:: Exercise ::
Print this span of the material below exactly: the line with "N5_BEOL_M1_STRIP_97: strips in", the line with "sound: ocd-01 at", and every line between them, but nothing else.

++++++

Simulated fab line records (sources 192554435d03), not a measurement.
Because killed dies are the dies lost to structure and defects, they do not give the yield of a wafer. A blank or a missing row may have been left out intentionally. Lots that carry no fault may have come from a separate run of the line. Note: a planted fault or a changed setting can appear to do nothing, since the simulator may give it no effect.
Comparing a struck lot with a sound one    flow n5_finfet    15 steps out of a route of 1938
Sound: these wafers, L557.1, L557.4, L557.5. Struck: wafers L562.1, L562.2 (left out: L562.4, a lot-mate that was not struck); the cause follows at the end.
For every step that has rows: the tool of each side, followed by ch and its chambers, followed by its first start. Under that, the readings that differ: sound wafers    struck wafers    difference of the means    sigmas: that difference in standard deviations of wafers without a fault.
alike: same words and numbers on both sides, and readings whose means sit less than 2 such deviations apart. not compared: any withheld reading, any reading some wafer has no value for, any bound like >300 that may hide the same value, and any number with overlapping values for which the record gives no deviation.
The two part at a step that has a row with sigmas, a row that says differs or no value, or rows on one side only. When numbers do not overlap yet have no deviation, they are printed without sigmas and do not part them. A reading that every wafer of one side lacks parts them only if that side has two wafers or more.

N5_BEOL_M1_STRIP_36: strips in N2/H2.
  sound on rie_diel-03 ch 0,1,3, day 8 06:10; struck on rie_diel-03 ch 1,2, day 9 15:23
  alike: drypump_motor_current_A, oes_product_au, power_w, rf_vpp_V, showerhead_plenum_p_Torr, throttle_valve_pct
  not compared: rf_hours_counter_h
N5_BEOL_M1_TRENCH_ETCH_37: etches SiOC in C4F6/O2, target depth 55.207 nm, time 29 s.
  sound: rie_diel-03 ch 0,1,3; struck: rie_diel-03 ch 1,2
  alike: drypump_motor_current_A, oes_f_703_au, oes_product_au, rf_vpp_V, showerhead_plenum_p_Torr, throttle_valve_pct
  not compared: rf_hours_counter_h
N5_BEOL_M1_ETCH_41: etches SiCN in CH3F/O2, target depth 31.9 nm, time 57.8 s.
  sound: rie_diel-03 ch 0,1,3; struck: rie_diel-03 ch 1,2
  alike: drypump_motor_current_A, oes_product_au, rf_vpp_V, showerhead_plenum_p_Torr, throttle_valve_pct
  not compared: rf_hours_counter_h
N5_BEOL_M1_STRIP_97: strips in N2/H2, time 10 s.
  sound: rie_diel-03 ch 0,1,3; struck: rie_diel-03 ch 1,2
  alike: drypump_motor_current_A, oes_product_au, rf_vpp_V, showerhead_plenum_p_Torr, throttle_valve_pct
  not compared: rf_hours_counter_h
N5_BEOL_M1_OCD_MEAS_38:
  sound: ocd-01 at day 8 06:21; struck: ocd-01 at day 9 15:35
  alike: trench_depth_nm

++++++

:: Result ::
N5_BEOL_M1_STRIP_97: strips in N2/H2, time 10 s.
  sound: rie_diel-03 ch 0,1,3; struck: rie_diel-03 ch 1,2
  alike: drypump_motor_current_A, oes_product_au, rf_vpp_V, showerhead_plenum_p_Torr, throttle_valve_pct
  not compared: rf_hours_counter_h
N5_BEOL_M1_OCD_MEAS_38:
  sound: ocd-01 at day 8 06:21; struck: ocd-01 at day 9 15:35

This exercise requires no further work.